_Requirement_
In exact form, please repeat the records from their opening line down to the line with "B: In the middle", including that line.

_Data for analysis_
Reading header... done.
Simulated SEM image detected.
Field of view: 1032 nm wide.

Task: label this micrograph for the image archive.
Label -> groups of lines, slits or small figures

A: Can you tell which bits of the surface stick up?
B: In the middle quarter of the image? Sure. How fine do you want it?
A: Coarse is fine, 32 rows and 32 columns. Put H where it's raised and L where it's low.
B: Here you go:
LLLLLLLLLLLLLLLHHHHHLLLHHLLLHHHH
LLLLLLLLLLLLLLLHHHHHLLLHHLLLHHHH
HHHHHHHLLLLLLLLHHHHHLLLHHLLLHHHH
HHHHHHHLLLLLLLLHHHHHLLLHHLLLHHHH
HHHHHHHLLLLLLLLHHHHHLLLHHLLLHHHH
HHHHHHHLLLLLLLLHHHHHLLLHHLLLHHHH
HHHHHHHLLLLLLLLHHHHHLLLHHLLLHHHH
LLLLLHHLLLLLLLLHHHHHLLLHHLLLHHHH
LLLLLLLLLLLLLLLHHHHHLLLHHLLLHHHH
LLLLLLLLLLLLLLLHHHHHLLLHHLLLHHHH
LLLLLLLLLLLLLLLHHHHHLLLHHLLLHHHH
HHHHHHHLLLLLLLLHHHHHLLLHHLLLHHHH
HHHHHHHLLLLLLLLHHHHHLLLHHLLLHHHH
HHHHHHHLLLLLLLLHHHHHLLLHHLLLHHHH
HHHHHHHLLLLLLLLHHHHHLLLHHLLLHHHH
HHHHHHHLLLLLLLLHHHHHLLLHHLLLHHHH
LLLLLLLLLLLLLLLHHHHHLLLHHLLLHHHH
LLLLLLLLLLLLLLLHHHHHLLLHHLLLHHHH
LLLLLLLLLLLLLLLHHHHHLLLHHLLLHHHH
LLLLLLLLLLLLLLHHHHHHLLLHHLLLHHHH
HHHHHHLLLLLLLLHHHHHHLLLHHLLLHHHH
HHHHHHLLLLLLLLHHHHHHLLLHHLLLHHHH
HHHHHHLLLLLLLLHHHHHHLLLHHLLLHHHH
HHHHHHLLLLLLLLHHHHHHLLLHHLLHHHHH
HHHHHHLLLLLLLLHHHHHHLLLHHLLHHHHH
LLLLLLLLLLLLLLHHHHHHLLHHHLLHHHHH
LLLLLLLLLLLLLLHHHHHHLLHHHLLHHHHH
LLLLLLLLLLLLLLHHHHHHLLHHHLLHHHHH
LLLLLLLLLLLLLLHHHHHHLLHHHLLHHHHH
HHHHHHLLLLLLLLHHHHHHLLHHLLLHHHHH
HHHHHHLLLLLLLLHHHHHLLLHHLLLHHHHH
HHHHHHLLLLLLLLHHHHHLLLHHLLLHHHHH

_Worked solution_
Reading header... done.
Simulated SEM image detected.
Field of view: 1032 nm wide.

Task: label this micrograph for the image archive.
Label -> groups of lines, slits or small figures

A: Can you tell which bits of the surface stick up?
B: In the middle quarter of the image? Sure. How fine do you want it?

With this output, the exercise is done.